* EXERCISE
Nothing is to be altered; the data must be repeated exactly.

┌─ EXTRACTED DATA

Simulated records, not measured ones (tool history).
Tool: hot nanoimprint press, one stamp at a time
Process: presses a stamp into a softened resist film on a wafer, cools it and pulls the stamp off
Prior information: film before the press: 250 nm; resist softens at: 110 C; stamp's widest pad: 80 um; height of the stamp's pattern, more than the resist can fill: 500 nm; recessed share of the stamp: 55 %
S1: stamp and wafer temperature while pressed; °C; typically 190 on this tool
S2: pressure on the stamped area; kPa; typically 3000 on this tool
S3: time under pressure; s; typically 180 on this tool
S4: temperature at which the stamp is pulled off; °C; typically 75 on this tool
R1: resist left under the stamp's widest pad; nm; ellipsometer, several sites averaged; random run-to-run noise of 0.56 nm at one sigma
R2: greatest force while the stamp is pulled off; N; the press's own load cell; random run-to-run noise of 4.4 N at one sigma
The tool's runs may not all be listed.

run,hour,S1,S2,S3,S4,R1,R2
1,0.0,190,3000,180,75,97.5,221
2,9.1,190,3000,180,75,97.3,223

└─

* RESPONSE AREA
Simulated records, not measured ones (tool history).
Tool: hot nanoimprint press, one stamp at a time
Process: presses a stamp into a softened resist film on a wafer, cools it and pulls the stamp off
Prior information: film before the press: 250 nm; resist softens at: 110 C; stamp's widest pad: 80 um; height of the stamp's pattern, more than the resist can fill: 500 nm; recessed share of the stamp: 55 %
S1: stamp and wafer temperature while pressed; °C; typically 190 on this tool
S2: pressure on the stamped area; kPa; typically 3000 on this tool
S3: time under pressure; s; typically 180 on this tool
S4: temperature at which the stamp is pulled off; °C; typically 75 on this tool
R1: resist left under the stamp's widest pad; nm; ellipsometer, several sites averaged; random run-to-run noise of 0.56 nm at one sigma
R2: greatest force while the stamp is pulled off; N; the press's own load cell; random run-to-run noise of 4.4 N at one sigma
The tool's runs may not all be listed.

run,hour,S1,S2,S3,S4,R1,R2
1,0.0,190,3000,180,75,97.5,221
2,9.1,190,3000,180,75,97.3,223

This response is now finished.